────────────────────

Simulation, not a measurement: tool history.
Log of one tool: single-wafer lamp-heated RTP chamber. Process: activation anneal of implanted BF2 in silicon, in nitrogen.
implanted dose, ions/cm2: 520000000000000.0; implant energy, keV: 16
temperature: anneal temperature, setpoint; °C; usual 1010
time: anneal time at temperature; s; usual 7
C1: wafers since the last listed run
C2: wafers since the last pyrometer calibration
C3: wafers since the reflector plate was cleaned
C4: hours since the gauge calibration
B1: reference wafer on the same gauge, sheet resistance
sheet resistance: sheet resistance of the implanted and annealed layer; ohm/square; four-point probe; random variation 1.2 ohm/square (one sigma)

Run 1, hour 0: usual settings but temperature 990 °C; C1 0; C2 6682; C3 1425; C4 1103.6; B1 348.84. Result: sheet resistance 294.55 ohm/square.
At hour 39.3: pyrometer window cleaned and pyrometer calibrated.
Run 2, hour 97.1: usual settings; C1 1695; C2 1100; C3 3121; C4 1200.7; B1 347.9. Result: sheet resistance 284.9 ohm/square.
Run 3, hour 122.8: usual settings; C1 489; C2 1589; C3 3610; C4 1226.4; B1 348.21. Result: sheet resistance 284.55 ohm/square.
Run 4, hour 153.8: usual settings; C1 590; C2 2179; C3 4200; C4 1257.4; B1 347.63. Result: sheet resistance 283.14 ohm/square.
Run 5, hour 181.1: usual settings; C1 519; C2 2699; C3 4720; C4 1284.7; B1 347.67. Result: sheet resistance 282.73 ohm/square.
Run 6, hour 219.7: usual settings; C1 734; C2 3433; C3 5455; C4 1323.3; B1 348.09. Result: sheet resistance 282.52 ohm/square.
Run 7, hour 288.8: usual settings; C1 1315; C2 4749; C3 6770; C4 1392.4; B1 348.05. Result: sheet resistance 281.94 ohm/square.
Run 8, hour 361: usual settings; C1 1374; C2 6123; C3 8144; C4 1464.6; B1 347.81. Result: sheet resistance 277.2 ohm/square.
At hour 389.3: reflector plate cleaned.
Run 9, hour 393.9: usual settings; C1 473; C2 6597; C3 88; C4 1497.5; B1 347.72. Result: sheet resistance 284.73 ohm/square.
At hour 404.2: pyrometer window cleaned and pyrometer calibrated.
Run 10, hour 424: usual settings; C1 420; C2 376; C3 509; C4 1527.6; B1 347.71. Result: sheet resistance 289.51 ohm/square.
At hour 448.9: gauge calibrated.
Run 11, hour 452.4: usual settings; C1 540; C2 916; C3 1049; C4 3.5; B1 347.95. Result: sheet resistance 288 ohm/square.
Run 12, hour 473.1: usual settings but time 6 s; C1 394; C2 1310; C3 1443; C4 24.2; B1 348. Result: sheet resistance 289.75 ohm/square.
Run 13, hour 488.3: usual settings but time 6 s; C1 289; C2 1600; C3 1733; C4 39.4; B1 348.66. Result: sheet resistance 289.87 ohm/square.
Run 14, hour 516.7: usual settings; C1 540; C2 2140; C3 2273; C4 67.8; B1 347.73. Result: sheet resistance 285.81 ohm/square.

────────────────────

◆ Brief: Begin at the first line of the material and transcribe each line exactly. End with the line containing "C3: wafers since", and give nothing else.

◆ Exercise answer:
Simulation, not a measurement: tool history.
Log of one tool: single-wafer lamp-heated RTP chamber. Process: activation anneal of implanted BF2 in silicon, in nitrogen.
implanted dose, ions/cm2: 520000000000000.0; implant energy, keV: 16
temperature: anneal temperature, setpoint; °C; usual 1010
time: anneal time at temperature; s; usual 7
C1: wafers since the last listed run
C2: wafers since the last pyrometer calibration
C3: wafers since the reflector plate was cleaned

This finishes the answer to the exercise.